Required action – The lines to be extracted run from the start of the listing through the line containing "note on this"; copy them exactly and nothing else.

+++

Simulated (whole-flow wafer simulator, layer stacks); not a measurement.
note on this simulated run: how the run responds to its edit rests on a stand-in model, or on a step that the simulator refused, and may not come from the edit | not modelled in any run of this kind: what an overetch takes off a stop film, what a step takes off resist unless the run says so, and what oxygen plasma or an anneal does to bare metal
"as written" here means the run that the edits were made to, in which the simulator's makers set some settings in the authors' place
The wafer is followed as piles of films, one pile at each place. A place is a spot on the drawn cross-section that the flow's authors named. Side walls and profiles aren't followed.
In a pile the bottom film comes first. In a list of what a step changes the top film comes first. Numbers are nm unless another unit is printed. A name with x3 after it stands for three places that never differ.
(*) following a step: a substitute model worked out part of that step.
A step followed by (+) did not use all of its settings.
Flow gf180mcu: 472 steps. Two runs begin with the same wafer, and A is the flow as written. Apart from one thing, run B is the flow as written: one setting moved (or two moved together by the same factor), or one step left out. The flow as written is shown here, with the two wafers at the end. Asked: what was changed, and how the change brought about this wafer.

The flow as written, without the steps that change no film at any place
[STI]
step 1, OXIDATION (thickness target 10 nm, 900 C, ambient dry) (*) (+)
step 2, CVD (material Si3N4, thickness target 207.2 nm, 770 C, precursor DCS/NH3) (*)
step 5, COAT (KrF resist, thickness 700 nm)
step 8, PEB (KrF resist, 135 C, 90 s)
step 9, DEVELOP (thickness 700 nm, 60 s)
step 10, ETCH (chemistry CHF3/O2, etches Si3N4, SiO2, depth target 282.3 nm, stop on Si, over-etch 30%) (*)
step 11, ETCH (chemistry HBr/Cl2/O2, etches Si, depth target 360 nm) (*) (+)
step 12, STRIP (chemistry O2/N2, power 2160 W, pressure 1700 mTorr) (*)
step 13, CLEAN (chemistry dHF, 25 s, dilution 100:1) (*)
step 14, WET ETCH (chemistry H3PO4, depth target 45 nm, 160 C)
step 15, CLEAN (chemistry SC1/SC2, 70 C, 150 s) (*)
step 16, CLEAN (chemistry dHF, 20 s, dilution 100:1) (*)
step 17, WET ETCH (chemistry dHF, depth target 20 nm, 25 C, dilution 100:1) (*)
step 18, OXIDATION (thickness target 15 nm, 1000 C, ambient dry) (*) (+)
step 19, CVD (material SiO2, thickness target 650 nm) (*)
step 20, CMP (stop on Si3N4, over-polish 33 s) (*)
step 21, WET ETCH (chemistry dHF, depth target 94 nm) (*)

+++

Answer section –
Simulated (whole-flow wafer simulator, layer stacks); not a measurement.
note on this simulated run: how the run responds to its edit rests on a stand-in model, or on a step that the simulator refused, and may not come from the edit | not modelled in any run of this kind: what an overetch takes off a stop film, what a step takes off resist unless the run says so, and what oxygen plasma or an anneal does to bare metal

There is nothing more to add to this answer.